BRIEF:
Set down word for word each line from the start of the listing through the line that contains "Run 12, hour", both included.

━━━ GIVEN RECORDS ━━━

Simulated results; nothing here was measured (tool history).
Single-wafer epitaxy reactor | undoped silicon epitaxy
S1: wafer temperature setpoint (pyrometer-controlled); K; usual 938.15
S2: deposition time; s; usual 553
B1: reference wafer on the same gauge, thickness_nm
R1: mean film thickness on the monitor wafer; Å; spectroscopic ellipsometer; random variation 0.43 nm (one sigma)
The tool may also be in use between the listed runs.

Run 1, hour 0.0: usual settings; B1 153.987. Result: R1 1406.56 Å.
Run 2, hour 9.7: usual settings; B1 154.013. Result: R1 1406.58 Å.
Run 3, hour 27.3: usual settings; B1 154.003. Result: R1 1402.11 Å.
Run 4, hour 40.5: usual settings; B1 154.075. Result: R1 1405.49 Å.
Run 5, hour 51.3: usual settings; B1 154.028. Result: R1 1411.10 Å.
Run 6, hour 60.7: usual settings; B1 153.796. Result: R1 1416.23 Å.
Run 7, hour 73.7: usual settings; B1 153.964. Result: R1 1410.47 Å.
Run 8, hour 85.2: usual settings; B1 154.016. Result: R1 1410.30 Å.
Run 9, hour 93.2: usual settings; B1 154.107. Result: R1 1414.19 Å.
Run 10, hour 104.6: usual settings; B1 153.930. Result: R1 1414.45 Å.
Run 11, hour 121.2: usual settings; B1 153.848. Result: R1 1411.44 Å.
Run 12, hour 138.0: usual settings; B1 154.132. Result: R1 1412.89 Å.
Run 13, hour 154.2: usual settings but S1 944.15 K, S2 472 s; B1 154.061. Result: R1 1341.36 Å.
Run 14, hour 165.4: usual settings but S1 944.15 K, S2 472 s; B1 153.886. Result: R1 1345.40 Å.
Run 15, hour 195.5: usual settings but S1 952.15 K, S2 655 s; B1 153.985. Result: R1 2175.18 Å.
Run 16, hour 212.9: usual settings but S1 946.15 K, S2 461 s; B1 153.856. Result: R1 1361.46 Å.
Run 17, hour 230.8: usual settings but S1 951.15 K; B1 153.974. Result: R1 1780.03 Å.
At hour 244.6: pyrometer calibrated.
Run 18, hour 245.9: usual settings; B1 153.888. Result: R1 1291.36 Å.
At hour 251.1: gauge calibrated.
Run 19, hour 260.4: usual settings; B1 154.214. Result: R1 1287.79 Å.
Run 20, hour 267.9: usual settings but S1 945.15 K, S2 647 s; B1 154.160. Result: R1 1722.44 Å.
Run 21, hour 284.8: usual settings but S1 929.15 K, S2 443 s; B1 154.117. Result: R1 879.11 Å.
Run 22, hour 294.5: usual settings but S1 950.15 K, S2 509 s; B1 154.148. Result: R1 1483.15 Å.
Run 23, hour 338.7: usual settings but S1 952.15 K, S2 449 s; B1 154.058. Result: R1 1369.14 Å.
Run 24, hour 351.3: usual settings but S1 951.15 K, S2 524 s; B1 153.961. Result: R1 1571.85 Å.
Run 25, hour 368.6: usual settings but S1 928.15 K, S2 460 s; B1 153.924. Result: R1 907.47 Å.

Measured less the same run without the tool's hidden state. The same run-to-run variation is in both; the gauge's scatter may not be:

━━━

EXERCISE RESPONSE:
Simulated results; nothing here was measured (tool history).
Single-wafer epitaxy reactor | undoped silicon epitaxy
S1: wafer temperature setpoint (pyrometer-controlled); K; usual 938.15
S2: deposition time; s; usual 553
B1: reference wafer on the same gauge, thickness_nm
R1: mean film thickness on the monitor wafer; Å; spectroscopic ellipsometer; random variation 0.43 nm (one sigma)
The tool may also be in use between the listed runs.

Run 1, hour 0.0: usual settings; B1 153.987. Result: R1 1406.56 Å.
Run 2, hour 9.7: usual settings; B1 154.013. Result: R1 1406.58 Å.
Run 3, hour 27.3: usual settings; B1 154.003. Result: R1 1402.11 Å.
Run 4, hour 40.5: usual settings; B1 154.075. Result: R1 1405.49 Å.
Run 5, hour 51.3: usual settings; B1 154.028. Result: R1 1411.10 Å.
Run 6, hour 60.7: usual settings; B1 153.796. Result: R1 1416.23 Å.
Run 7, hour 73.7: usual settings; B1 153.964. Result: R1 1410.47 Å.
Run 8, hour 85.2: usual settings; B1 154.016. Result: R1 1410.30 Å.
Run 9, hour 93.2: usual settings; B1 154.107. Result: R1 1414.19 Å.
Run 10, hour 104.6: usual settings; B1 153.930. Result: R1 1414.45 Å.
Run 11, hour 121.2: usual settings; B1 153.848. Result: R1 1411.44 Å.
Run 12, hour 138.0: usual settings; B1 154.132. Result: R1 1412.89 Å.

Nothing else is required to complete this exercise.